BRIEF: What follows is a listing to be transcribed exactly.

------------------------------------------------------------

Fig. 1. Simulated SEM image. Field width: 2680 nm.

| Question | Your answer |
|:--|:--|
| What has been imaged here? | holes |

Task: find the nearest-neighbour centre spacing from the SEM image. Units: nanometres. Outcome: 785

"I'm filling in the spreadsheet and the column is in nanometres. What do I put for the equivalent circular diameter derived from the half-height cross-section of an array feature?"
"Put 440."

------------------------------------------------------------

ANSWER AREA:
Fig. 1. Simulated SEM image. Field width: 2680 nm.

| Question | Your answer |
|:--|:--|
| What has been imaged here? | holes |

Task: find the nearest-neighbour centre spacing from the SEM image. Units: nanometres. Outcome: 785

"I'm filling in the spreadsheet and the column is in nanometres. What do I put for the equivalent circular diameter derived from the half-height cross-section of an array feature?"
"Put 440."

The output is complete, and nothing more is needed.